= Activity =
Everything in the listing below should be repeated exactly.

= Data =
────────────────

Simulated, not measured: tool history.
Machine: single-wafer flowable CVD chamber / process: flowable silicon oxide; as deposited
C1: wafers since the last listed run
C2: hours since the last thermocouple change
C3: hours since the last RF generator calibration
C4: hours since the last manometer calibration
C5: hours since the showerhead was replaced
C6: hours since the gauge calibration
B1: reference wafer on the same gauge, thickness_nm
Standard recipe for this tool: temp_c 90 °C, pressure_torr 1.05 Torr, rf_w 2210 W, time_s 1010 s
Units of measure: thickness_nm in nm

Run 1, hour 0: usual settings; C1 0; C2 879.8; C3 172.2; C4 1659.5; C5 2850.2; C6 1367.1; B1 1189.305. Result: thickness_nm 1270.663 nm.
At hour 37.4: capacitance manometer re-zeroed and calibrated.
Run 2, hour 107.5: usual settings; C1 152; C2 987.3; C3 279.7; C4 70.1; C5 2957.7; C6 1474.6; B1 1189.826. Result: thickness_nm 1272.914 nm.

────────────────

= Exercise response =
Simulated, not measured: tool history.
Machine: single-wafer flowable CVD chamber / process: flowable silicon oxide; as deposited
C1: wafers since the last listed run
C2: hours since the last thermocouple change
C3: hours since the last RF generator calibration
C4: hours since the last manometer calibration
C5: hours since the showerhead was replaced
C6: hours since the gauge calibration
B1: reference wafer on the same gauge, thickness_nm
Standard recipe for this tool: temp_c 90 °C, pressure_torr 1.05 Torr, rf_w 2210 W, time_s 1010 s
Units of measure: thickness_nm in nm

Run 1, hour 0: usual settings; C1 0; C2 879.8; C3 172.2; C4 1659.5; C5 2850.2; C6 1367.1; B1 1189.305. Result: thickness_nm 1270.663 nm.
At hour 37.4: capacitance manometer re-zeroed and calibrated.
Run 2, hour 107.5: usual settings; C1 152; C2 987.3; C3 279.7; C4 70.1; C5 2957.7; C6 1474.6; B1 1189.826. Result: thickness_nm 1272.914 nm.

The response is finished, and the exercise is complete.